» **Action item**
Somewhere below are a line with "THIS SECTION LISTS" and a later line with "3,CONFORMAL_DEP, material SiN, thk nm 15". Output exactly those lines and all lines between them.

Input data below:

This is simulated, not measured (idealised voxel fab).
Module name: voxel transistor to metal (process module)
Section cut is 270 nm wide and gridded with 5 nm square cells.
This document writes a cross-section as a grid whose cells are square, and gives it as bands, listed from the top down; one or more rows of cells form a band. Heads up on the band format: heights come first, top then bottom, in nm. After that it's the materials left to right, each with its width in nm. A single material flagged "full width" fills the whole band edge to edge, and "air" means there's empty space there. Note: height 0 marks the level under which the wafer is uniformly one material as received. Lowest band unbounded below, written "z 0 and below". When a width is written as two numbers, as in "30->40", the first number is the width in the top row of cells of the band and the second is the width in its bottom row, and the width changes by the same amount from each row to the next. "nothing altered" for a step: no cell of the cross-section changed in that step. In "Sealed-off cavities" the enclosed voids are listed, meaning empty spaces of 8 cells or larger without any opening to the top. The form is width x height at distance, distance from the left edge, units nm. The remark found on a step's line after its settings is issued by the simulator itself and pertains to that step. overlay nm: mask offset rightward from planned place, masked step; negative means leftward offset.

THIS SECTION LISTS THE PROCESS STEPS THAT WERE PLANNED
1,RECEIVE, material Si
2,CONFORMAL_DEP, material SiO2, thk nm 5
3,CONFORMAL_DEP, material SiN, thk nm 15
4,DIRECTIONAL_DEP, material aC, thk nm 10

End of Input data.

» **Task output**
THIS SECTION LISTS THE PROCESS STEPS THAT WERE PLANNED
1,RECEIVE, material Si
2,CONFORMAL_DEP, material SiO2, thk nm 5
3,CONFORMAL_DEP, material SiN, thk nm 15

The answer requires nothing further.